§ **Work order**
Write out each line of the entries exactly, starting at the first and finishing with the line that contains "2. Find the feature concerned.".

§ **Raw data**
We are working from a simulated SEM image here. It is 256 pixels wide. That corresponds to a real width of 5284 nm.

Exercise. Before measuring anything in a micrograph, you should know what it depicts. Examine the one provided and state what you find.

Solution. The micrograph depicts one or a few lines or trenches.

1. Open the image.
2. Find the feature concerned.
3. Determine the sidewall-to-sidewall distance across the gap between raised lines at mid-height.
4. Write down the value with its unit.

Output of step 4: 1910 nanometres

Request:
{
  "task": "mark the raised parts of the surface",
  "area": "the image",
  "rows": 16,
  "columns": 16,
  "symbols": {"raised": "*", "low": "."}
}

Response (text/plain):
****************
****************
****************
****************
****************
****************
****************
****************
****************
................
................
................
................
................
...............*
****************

§ **Answer area**
We are working from a simulated SEM image here. It is 256 pixels wide. That corresponds to a real width of 5284 nm.

Exercise. Before measuring anything in a micrograph, you should know what it depicts. Examine the one provided and state what you find.

Solution. The micrograph depicts one or a few lines or trenches.

1. Open the image.
2. Find the feature concerned.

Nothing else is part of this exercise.